### Provided data:
****************

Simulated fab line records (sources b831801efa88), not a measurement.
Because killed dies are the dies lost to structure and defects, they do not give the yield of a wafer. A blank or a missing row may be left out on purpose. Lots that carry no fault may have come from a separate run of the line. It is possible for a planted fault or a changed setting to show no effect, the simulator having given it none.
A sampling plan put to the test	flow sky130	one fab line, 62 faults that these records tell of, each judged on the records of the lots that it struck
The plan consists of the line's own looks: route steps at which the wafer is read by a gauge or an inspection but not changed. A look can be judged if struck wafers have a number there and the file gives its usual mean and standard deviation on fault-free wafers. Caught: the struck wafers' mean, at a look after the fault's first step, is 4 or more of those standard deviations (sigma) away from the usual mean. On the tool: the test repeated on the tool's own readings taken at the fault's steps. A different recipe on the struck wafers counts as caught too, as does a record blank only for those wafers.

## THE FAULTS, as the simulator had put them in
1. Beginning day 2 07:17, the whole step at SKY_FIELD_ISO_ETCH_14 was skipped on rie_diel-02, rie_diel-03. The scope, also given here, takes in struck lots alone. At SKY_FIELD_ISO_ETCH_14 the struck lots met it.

****************

### Activity:
Restate the listing above word for word.

### Written answer:
Simulated fab line records (sources b831801efa88), not a measurement.
Because killed dies are the dies lost to structure and defects, they do not give the yield of a wafer. A blank or a missing row may be left out on purpose. Lots that carry no fault may have come from a separate run of the line. It is possible for a planted fault or a changed setting to show no effect, the simulator having given it none.
A sampling plan put to the test	flow sky130	one fab line, 62 faults that these records tell of, each judged on the records of the lots that it struck
The plan consists of the line's own looks: route steps at which the wafer is read by a gauge or an inspection but not changed. A look can be judged if struck wafers have a number there and the file gives its usual mean and standard deviation on fault-free wafers. Caught: the struck wafers' mean, at a look after the fault's first step, is 4 or more of those standard deviations (sigma) away from the usual mean. On the tool: the test repeated on the tool's own readings taken at the fault's steps. A different recipe on the struck wafers counts as caught too, as does a record blank only for those wafers.

## THE FAULTS, as the simulator had put them in
1. Beginning day 2 07:17, the whole step at SKY_FIELD_ISO_ETCH_14 was skipped on rie_diel-02, rie_diel-03. The scope, also given here, takes in struck lots alone. At SKY_FIELD_ISO_ETCH_14 the struck lots met it.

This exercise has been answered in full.